◆ Assignment: Please retype the data below in full.

-=-=-

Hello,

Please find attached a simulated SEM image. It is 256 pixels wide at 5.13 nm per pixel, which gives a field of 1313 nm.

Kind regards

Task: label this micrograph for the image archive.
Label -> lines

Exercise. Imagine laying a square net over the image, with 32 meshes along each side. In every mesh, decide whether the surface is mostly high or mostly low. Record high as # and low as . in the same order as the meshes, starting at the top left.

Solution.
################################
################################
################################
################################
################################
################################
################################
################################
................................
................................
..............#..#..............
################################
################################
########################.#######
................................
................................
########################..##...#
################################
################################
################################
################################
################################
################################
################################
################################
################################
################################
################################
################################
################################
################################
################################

-=-=-

◆ Solution:
Hello,

Please find attached a simulated SEM image. It is 256 pixels wide at 5.13 nm per pixel, which gives a field of 1313 nm.

Kind regards

Task: label this micrograph for the image archive.
Label -> lines

Exercise. Imagine laying a square net over the image, with 32 meshes along each side. In every mesh, decide whether the surface is mostly high or mostly low. Record high as # and low as . in the same order as the meshes, starting at the top left.

Solution.
################################
################################
################################
################################
################################
################################
################################
################################
................................
................................
..............#..#..............
################################
################################
########################.#######
................................
................................
########################..##...#
################################
################################
################################
################################
################################
################################
################################
################################
################################
################################
################################
################################
################################
################################
################################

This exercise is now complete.